* DATASET CONTENT:
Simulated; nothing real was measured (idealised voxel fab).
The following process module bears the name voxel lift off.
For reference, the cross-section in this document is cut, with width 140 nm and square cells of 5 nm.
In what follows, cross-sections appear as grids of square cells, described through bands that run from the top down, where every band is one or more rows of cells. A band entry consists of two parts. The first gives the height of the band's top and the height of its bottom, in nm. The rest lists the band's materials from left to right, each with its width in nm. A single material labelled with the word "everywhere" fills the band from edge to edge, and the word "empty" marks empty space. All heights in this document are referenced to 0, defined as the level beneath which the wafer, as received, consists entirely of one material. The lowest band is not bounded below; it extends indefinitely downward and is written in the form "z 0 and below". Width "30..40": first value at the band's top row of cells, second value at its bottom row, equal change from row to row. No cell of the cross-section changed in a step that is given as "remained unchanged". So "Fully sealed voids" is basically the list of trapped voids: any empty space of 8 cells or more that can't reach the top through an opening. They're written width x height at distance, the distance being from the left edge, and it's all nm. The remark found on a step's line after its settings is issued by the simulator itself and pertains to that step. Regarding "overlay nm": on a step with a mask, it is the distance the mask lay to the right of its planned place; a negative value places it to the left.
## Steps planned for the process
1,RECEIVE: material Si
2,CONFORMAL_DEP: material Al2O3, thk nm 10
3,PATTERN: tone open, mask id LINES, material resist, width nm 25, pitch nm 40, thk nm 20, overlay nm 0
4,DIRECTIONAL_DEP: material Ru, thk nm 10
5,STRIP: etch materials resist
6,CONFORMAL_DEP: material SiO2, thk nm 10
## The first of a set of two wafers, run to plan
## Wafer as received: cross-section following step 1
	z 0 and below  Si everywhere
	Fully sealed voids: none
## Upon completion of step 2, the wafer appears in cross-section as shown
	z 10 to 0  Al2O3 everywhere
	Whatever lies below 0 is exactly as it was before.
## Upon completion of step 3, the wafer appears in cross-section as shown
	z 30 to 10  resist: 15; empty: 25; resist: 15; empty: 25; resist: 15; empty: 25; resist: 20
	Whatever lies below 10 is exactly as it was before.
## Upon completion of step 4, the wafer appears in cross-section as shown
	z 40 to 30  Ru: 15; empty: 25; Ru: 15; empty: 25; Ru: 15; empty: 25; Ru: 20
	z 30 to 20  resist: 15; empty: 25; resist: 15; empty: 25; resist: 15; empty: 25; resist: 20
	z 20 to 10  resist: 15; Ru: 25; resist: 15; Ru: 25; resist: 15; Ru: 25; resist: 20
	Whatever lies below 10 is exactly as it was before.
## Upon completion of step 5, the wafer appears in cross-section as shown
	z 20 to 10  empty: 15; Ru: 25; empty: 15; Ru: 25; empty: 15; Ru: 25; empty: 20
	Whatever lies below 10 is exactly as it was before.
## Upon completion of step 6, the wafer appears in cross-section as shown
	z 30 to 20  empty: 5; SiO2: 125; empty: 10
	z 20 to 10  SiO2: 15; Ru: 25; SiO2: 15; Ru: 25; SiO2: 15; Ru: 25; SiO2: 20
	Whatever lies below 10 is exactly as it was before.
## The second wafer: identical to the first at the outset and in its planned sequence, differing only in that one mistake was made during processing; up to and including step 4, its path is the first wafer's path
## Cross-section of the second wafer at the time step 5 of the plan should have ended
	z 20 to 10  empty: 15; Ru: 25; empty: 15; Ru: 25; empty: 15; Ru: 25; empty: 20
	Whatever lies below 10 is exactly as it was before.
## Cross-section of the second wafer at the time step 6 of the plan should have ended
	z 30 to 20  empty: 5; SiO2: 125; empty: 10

* ACTIVITY: Please write out, exactly as they appear above, only the lines in the stretch from the line with "## Upon completion of step 2, the" through the line with "## Upon completion of step 4, the".

* TASK RESULT:
## Upon completion of step 2, the wafer appears in cross-section as shown
	z 10 to 0  Al2O3 everywhere
	Whatever lies below 0 is exactly as it was before.
## Upon completion of step 3, the wafer appears in cross-section as shown
	z 30 to 10  resist: 15; empty: 25; resist: 15; empty: 25; resist: 15; empty: 25; resist: 20
	Whatever lies below 10 is exactly as it was before.
## Upon completion of step 4, the wafer appears in cross-section as shown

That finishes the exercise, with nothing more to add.